In the listing below, find the line containing "C4: hours since" and the line containing "run 6 day=3.45". Repeat exactly those two lines and every line between them.

___ Supplied records
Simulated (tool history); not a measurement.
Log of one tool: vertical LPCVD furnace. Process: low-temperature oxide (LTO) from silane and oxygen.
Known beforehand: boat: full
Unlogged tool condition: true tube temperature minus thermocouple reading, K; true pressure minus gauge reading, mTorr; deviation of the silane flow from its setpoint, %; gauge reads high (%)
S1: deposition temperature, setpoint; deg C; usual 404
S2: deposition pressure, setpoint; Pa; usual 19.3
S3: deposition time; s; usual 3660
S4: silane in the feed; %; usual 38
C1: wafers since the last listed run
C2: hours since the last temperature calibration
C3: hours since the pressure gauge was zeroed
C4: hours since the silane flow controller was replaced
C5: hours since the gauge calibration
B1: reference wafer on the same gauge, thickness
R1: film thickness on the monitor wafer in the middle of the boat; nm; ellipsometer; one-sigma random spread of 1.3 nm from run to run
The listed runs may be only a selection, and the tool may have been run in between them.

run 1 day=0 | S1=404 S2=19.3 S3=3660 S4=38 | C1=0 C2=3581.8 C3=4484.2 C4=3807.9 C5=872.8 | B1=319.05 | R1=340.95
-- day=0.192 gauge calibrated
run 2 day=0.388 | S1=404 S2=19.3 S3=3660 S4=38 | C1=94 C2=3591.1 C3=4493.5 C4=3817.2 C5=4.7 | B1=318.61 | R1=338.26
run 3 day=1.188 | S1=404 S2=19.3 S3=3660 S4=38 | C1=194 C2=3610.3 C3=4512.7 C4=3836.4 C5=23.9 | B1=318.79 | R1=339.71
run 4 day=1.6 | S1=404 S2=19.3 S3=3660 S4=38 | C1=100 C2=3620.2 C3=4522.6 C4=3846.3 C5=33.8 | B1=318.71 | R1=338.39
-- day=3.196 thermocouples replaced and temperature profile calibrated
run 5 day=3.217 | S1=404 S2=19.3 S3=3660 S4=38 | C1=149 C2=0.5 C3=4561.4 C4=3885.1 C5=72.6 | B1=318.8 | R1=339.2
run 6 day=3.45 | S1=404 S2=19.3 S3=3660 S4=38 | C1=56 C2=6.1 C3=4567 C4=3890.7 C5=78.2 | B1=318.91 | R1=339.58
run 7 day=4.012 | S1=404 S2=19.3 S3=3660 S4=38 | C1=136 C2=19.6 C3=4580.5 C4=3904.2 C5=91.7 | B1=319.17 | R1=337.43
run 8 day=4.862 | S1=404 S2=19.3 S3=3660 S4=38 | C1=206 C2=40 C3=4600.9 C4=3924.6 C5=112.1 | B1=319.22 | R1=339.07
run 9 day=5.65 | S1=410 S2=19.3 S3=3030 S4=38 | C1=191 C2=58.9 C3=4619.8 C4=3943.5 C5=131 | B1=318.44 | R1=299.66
______

-- Exercise output --
C4: hours since the silane flow controller was replaced
C5: hours since the gauge calibration
B1: reference wafer on the same gauge, thickness
R1: film thickness on the monitor wafer in the middle of the boat; nm; ellipsometer; one-sigma random spread of 1.3 nm from run to run
The listed runs may be only a selection, and the tool may have been run in between them.

run 1 day=0 | S1=404 S2=19.3 S3=3660 S4=38 | C1=0 C2=3581.8 C3=4484.2 C4=3807.9 C5=872.8 | B1=319.05 | R1=340.95
-- day=0.192 gauge calibrated
run 2 day=0.388 | S1=404 S2=19.3 S3=3660 S4=38 | C1=94 C2=3591.1 C3=4493.5 C4=3817.2 C5=4.7 | B1=318.61 | R1=338.26
run 3 day=1.188 | S1=404 S2=19.3 S3=3660 S4=38 | C1=194 C2=3610.3 C3=4512.7 C4=3836.4 C5=23.9 | B1=318.79 | R1=339.71
run 4 day=1.6 | S1=404 S2=19.3 S3=3660 S4=38 | C1=100 C2=3620.2 C3=4522.6 C4=3846.3 C5=33.8 | B1=318.71 | R1=338.39
-- day=3.196 thermocouples replaced and temperature profile calibrated
run 5 day=3.217 | S1=404 S2=19.3 S3=3660 S4=38 | C1=149 C2=0.5 C3=4561.4 C4=3885.1 C5=72.6 | B1=318.8 | R1=339.2
run 6 day=3.45 | S1=404 S2=19.3 S3=3660 S4=38 | C1=56 C2=6.1 C3=4567 C4=3890.7 C5=78.2 | B1=318.91 | R1=339.58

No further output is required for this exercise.